Given entries ->
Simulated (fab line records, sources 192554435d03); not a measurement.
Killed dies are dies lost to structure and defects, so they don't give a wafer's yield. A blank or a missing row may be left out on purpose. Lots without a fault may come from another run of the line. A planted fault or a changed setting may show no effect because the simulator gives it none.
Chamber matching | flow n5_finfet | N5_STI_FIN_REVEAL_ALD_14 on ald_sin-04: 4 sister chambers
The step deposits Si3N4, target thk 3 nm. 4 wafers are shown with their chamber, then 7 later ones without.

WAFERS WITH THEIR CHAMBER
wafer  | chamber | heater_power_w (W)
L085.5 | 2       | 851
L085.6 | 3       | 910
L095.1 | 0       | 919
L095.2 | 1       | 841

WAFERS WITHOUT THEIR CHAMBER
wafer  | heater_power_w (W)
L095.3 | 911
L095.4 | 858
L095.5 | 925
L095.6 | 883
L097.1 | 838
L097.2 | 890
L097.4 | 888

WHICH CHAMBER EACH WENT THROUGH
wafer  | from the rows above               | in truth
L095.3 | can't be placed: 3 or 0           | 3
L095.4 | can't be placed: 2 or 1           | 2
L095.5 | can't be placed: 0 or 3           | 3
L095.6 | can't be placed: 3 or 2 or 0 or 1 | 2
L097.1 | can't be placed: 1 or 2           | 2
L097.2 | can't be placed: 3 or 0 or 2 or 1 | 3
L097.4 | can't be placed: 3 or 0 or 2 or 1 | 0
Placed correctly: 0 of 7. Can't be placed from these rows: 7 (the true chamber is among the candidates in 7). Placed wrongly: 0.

Assignment ->
Reproduce exactly, and only, the part of the listing above that begins at the line with "The step deposits" and goes on through the line with "L095.5 | can't".

Written solution ->
The step deposits Si3N4, target thk 3 nm. 4 wafers are shown with their chamber, then 7 later ones without.

WAFERS WITH THEIR CHAMBER
wafer  | chamber | heater_power_w (W)
L085.5 | 2       | 851
L085.6 | 3       | 910
L095.1 | 0       | 919
L095.2 | 1       | 841

WAFERS WITHOUT THEIR CHAMBER
wafer  | heater_power_w (W)
L095.3 | 911
L095.4 | 858
L095.5 | 925
L095.6 | 883
L097.1 | 838
L097.2 | 890
L097.4 | 888

WHICH CHAMBER EACH WENT THROUGH
wafer  | from the rows above               | in truth
L095.3 | can't be placed: 3 or 0           | 3
L095.4 | can't be placed: 2 or 1           | 2
L095.5 | can't be placed: 0 or 3           | 3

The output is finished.